PROVIDED RECORDS Start Marker

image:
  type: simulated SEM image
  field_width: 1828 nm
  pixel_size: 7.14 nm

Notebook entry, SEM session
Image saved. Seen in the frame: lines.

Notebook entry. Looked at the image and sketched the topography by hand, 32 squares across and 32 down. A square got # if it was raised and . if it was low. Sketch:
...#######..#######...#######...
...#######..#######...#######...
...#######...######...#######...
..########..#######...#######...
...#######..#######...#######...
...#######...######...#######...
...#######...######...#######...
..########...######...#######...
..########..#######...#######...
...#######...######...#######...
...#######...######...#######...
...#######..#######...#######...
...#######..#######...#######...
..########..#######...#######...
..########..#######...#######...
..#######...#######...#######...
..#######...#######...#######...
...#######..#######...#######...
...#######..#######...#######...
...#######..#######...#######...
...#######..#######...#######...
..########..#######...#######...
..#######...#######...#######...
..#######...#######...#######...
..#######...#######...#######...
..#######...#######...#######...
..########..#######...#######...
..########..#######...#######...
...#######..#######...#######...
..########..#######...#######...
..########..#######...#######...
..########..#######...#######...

PROVIDED RECORDS End Marker

TASK ITEM
Could you return all the data above exactly as it appears?

REPLY
image:
  type: simulated SEM image
  field_width: 1828 nm
  pixel_size: 7.14 nm

Notebook entry, SEM session
Image saved. Seen in the frame: lines.

Notebook entry. Looked at the image and sketched the topography by hand, 32 squares across and 32 down. A square got # if it was raised and . if it was low. Sketch:
...#######..#######...#######...
...#######..#######...#######...
...#######...######...#######...
..########..#######...#######...
...#######..#######...#######...
...#######...######...#######...
...#######...######...#######...
..########...######...#######...
..########..#######...#######...
...#######...######...#######...
...#######...######...#######...
...#######..#######...#######...
...#######..#######...#######...
..########..#######...#######...
..########..#######...#######...
..#######...#######...#######...
..#######...#######...#######...
...#######..#######...#######...
...#######..#######...#######...
...#######..#######...#######...
...#######..#######...#######...
..########..#######...#######...
..#######...#######...#######...
..#######...#######...#######...
..#######...#######...#######...
..#######...#######...#######...
..########..#######...#######...
..########..#######...#######...
...#######..#######...#######...
..########..#######...#######...
..########..#######...#######...
..########..#######...#######...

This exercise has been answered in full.